WORK ORDER: Where the records below reach the line containing "run 7 day=12.233", start transcribing, and end with the line containing "run 9 day=16.562", exactly and with nothing else added.

DATASET:
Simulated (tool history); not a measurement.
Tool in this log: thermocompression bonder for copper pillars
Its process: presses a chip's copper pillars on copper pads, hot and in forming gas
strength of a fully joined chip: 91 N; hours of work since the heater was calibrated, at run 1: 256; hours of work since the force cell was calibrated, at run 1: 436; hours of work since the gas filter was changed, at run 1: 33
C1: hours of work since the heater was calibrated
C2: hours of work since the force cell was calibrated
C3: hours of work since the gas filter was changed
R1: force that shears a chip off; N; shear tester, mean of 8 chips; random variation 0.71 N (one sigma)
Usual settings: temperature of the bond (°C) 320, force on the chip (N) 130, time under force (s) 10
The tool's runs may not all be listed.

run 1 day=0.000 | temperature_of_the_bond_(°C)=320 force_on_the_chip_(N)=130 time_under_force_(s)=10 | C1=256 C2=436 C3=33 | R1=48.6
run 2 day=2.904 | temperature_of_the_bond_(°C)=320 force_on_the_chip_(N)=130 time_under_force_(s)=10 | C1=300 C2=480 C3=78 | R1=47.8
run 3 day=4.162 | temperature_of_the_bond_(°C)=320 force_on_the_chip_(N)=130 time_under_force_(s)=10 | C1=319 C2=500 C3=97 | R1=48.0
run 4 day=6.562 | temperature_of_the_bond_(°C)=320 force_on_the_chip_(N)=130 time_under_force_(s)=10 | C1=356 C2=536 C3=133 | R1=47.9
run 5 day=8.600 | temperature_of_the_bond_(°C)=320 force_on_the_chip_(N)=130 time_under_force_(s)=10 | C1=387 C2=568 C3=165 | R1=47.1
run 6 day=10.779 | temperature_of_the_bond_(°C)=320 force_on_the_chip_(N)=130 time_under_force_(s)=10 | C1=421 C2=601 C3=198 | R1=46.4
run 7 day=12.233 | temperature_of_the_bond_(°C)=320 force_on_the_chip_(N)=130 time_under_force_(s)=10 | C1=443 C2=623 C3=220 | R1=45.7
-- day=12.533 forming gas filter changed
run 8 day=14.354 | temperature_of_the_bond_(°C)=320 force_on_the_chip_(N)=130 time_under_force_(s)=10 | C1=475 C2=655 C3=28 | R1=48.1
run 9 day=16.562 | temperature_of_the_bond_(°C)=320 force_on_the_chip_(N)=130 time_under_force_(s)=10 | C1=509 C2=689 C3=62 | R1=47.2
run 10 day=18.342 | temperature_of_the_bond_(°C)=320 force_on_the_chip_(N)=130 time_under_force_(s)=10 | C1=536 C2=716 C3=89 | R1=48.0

WORKED SOLUTION:
run 7 day=12.233 | temperature_of_the_bond_(°C)=320 force_on_the_chip_(N)=130 time_under_force_(s)=10 | C1=443 C2=623 C3=220 | R1=45.7
-- day=12.533 forming gas filter changed
run 8 day=14.354 | temperature_of_the_bond_(°C)=320 force_on_the_chip_(N)=130 time_under_force_(s)=10 | C1=475 C2=655 C3=28 | R1=48.1
run 9 day=16.562 | temperature_of_the_bond_(°C)=320 force_on_the_chip_(N)=130 time_under_force_(s)=10 | C1=509 C2=689 C3=62 | R1=47.2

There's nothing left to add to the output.